════════
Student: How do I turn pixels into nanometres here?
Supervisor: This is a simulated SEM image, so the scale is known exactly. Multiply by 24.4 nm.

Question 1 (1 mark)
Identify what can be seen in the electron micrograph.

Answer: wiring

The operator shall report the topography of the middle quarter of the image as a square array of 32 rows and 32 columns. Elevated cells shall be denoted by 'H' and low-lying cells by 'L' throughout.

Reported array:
════════

__Requirement__: Keeping each word as given, write out the material above.

__Task result__:
Student: How do I turn pixels into nanometres here?
Supervisor: This is a simulated SEM image, so the scale is known exactly. Multiply by 24.4 nm.

Question 1 (1 mark)
Identify what can be seen in the electron micrograph.

Answer: wiring

The operator shall report the topography of the middle quarter of the image as a square array of 32 rows and 32 columns. Elevated cells shall be denoted by 'H' and low-lying cells by 'L' throughout.

Reported array:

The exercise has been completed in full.